### Task item:
Copy out the whole listing below exactly.

### Provided data:
== Segment start ==
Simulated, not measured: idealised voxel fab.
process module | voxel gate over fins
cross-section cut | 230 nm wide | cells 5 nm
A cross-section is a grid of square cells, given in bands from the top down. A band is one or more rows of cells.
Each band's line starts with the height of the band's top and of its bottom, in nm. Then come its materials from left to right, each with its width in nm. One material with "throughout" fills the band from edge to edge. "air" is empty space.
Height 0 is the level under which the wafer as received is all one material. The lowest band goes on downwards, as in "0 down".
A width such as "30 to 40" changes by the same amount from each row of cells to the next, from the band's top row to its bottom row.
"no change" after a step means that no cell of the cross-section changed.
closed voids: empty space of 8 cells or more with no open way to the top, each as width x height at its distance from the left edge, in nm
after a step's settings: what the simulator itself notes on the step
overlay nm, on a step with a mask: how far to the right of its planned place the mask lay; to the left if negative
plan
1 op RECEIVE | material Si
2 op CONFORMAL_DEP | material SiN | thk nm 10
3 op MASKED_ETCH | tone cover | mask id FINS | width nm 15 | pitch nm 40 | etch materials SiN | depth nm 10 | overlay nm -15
== Segment end ==

### Task output:
Simulated, not measured: idealised voxel fab.
process module | voxel gate over fins
cross-section cut | 230 nm wide | cells 5 nm
A cross-section is a grid of square cells, given in bands from the top down. A band is one or more rows of cells.
Each band's line starts with the height of the band's top and of its bottom, in nm. Then come its materials from left to right, each with its width in nm. One material with "throughout" fills the band from edge to edge. "air" is empty space.
Height 0 is the level under which the wafer as received is all one material. The lowest band goes on downwards, as in "0 down".
A width such as "30 to 40" changes by the same amount from each row of cells to the next, from the band's top row to its bottom row.
"no change" after a step means that no cell of the cross-section changed.
closed voids: empty space of 8 cells or more with no open way to the top, each as width x height at its distance from the left edge, in nm
after a step's settings: what the simulator itself notes on the step
overlay nm, on a step with a mask: how far to the right of its planned place the mask lay; to the left if negative
plan
1 op RECEIVE | material Si
2 op CONFORMAL_DEP | material SiN | thk nm 10
3 op MASKED_ETCH | tone cover | mask id FINS | width nm 15 | pitch nm 40 | etch materials SiN | depth nm 10 | overlay nm -15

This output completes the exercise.